## WORK ITEM
All of the records must come back exactly as they were given.

## DATASET RECORDS
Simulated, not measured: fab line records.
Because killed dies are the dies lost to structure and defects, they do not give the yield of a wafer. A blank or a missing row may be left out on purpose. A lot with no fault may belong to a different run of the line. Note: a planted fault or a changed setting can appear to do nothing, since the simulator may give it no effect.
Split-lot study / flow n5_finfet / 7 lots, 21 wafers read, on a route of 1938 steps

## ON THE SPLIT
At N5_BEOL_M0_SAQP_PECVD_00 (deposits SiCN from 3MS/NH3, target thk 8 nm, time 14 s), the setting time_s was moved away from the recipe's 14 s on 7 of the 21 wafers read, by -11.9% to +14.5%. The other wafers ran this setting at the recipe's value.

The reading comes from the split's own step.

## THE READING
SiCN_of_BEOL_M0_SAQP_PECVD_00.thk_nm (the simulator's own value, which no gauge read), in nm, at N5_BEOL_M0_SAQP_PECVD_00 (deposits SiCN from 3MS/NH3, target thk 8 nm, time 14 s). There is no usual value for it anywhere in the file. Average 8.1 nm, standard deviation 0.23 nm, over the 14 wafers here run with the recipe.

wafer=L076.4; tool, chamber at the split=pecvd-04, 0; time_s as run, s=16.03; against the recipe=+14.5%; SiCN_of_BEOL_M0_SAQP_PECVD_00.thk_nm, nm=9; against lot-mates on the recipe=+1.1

## EXERCISE OUTPUT
Simulated, not measured: fab line records.
Because killed dies are the dies lost to structure and defects, they do not give the yield of a wafer. A blank or a missing row may be left out on purpose. A lot with no fault may belong to a different run of the line. Note: a planted fault or a changed setting can appear to do nothing, since the simulator may give it no effect.
Split-lot study / flow n5_finfet / 7 lots, 21 wafers read, on a route of 1938 steps

## ON THE SPLIT
At N5_BEOL_M0_SAQP_PECVD_00 (deposits SiCN from 3MS/NH3, target thk 8 nm, time 14 s), the setting time_s was moved away from the recipe's 14 s on 7 of the 21 wafers read, by -11.9% to +14.5%. The other wafers ran this setting at the recipe's value.

The reading comes from the split's own step.

## THE READING
SiCN_of_BEOL_M0_SAQP_PECVD_00.thk_nm (the simulator's own value, which no gauge read), in nm, at N5_BEOL_M0_SAQP_PECVD_00 (deposits SiCN from 3MS/NH3, target thk 8 nm, time 14 s). There is no usual value for it anywhere in the file. Average 8.1 nm, standard deviation 0.23 nm, over the 14 wafers here run with the recipe.

wafer=L076.4; tool, chamber at the split=pecvd-04, 0; time_s as run, s=16.03; against the recipe=+14.5%; SiCN_of_BEOL_M0_SAQP_PECVD_00.thk_nm, nm=9; against lot-mates on the recipe=+1.1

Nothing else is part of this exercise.